**EXERCISE DATA**
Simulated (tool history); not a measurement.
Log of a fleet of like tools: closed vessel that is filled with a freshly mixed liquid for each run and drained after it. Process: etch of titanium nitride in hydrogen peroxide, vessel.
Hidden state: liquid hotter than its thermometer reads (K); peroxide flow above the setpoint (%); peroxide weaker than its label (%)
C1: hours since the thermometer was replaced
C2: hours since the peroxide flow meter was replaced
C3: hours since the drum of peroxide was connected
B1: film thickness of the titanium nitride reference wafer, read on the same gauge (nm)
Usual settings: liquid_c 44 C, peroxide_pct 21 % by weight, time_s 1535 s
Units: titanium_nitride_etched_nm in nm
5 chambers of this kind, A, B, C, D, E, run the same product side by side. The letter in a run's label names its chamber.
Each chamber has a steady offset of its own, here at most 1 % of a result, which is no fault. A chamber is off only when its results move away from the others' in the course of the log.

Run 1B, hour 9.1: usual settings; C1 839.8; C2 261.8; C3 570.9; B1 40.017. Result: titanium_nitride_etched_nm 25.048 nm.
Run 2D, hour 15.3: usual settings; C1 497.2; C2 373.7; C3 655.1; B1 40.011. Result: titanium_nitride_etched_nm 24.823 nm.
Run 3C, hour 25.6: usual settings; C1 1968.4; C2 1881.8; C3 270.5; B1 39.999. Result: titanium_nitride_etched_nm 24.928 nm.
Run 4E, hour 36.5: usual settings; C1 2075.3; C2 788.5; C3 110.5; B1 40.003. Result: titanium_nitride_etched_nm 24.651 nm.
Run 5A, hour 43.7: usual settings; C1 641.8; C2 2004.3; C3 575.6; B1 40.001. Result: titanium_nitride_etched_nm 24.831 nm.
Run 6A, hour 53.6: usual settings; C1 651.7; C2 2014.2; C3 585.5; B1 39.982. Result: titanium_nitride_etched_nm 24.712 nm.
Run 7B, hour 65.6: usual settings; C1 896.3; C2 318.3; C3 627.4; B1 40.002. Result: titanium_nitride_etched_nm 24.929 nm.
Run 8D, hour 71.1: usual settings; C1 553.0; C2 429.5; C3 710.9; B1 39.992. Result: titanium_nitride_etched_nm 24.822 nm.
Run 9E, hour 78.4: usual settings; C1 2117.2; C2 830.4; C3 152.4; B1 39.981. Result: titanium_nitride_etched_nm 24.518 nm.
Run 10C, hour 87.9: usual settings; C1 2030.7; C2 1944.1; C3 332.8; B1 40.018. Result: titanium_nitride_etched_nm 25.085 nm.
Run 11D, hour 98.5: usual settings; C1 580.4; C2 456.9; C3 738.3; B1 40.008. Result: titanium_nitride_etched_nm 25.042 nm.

**WORK REQUEST**
When you retype the data above, start at its first line, stop after the line containing "Log of a fleet", and leave out everything else.

**ANSWER AREA**
Simulated (tool history); not a measurement.
Log of a fleet of like tools: closed vessel that is filled with a freshly mixed liquid for each run and drained after it. Process: etch of titanium nitride in hydrogen peroxide, vessel.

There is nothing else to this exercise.